*Entries shown*:
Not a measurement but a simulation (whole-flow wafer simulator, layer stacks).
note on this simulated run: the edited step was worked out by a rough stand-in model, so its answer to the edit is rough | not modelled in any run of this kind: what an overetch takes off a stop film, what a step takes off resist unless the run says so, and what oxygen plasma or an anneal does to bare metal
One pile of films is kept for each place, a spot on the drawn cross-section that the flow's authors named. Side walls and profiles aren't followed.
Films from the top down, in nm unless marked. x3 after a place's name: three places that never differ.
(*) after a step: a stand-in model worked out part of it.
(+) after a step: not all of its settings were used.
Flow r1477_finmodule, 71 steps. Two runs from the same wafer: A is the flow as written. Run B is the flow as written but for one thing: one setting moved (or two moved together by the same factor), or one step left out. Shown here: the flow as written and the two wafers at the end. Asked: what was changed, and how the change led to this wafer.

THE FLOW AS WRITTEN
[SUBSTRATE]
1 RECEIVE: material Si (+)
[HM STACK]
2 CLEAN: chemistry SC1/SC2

*Action item*:
Word for word, set down all the lines above.

*Exercise answer*:
Not a measurement but a simulation (whole-flow wafer simulator, layer stacks).
note on this simulated run: the edited step was worked out by a rough stand-in model, so its answer to the edit is rough | not modelled in any run of this kind: what an overetch takes off a stop film, what a step takes off resist unless the run says so, and what oxygen plasma or an anneal does to bare metal
One pile of films is kept for each place, a spot on the drawn cross-section that the flow's authors named. Side walls and profiles aren't followed.
Films from the top down, in nm unless marked. x3 after a place's name: three places that never differ.
(*) after a step: a stand-in model worked out part of it.
(+) after a step: not all of its settings were used.
Flow r1477_finmodule, 71 steps. Two runs from the same wafer: A is the flow as written. Run B is the flow as written but for one thing: one setting moved (or two moved together by the same factor), or one step left out. Shown here: the flow as written and the two wafers at the end. Asked: what was changed, and how the change led to this wafer.

THE FLOW AS WRITTEN
[SUBSTRATE]
1 RECEIVE: material Si (+)
[HM STACK]
2 CLEAN: chemistry SC1/SC2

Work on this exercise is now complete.